* Exercise *
From the top of the records below, return each line exactly, ending with the line that contains "The half-height equivalent".

* Provided records *
Start of Block

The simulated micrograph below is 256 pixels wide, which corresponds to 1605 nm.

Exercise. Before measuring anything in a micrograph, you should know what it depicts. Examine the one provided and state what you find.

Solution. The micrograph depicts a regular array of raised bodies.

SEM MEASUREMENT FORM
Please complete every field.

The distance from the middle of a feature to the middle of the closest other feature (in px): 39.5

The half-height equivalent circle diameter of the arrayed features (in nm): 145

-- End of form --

End of Block

* Exercise result *
The simulated micrograph below is 256 pixels wide, which corresponds to 1605 nm.

Exercise. Before measuring anything in a micrograph, you should know what it depicts. Examine the one provided and state what you find.

Solution. The micrograph depicts a regular array of raised bodies.

SEM MEASUREMENT FORM
Please complete every field.

The distance from the middle of a feature to the middle of the closest other feature (in px): 39.5

The half-height equivalent circle diameter of the arrayed features (in nm): 145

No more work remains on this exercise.